ASSIGNMENT: Everything from the first line of the entries below through the line holding "## THE READING" must be printed exactly as written.

=== LISTED RECORDS ===
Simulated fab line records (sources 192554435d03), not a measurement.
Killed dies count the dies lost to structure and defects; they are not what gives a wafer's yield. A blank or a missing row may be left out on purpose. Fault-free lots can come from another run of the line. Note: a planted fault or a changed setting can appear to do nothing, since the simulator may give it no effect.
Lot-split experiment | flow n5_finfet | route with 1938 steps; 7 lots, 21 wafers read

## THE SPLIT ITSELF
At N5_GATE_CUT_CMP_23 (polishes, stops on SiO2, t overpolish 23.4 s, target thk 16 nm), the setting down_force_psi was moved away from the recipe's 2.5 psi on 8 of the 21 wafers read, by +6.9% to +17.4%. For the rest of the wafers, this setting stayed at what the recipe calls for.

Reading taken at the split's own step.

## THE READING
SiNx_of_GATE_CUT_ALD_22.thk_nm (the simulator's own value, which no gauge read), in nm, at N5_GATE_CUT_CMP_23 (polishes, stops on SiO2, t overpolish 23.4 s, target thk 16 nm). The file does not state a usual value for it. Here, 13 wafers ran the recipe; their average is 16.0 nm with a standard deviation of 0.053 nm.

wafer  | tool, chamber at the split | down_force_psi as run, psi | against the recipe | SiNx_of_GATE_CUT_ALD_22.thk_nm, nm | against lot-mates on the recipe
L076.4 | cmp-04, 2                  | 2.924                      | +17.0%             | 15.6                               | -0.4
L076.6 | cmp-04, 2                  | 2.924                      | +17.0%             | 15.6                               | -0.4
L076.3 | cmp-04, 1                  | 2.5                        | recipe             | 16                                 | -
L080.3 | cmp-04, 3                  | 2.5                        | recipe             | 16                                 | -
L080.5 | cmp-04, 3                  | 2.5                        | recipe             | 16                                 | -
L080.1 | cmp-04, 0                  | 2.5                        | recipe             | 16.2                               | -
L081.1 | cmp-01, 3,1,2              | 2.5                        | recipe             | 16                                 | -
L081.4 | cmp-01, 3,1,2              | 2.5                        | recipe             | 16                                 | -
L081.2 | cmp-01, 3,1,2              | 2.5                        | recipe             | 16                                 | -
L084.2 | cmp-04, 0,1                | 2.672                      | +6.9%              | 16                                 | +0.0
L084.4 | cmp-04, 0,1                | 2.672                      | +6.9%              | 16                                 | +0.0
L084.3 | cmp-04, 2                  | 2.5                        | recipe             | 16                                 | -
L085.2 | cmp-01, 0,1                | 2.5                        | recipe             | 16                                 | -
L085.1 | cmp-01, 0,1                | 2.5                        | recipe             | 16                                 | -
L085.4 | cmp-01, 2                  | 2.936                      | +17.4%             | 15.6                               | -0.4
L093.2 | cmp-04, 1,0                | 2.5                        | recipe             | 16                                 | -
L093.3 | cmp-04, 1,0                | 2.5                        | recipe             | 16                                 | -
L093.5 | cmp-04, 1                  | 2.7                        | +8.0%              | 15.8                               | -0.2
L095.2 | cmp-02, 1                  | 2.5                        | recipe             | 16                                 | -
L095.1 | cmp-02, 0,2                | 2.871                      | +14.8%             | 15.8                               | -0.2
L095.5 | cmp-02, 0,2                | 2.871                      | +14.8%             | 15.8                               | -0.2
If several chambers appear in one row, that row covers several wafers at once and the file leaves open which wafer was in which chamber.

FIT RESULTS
===

WRITTEN ANSWER:
Simulated fab line records (sources 192554435d03), not a measurement.
Killed dies count the dies lost to structure and defects; they are not what gives a wafer's yield. A blank or a missing row may be left out on purpose. Fault-free lots can come from another run of the line. Note: a planted fault or a changed setting can appear to do nothing, since the simulator may give it no effect.
Lot-split experiment | flow n5_finfet | route with 1938 steps; 7 lots, 21 wafers read

## THE SPLIT ITSELF
At N5_GATE_CUT_CMP_23 (polishes, stops on SiO2, t overpolish 23.4 s, target thk 16 nm), the setting down_force_psi was moved away from the recipe's 2.5 psi on 8 of the 21 wafers read, by +6.9% to +17.4%. For the rest of the wafers, this setting stayed at what the recipe calls for.

Reading taken at the split's own step.

## THE READING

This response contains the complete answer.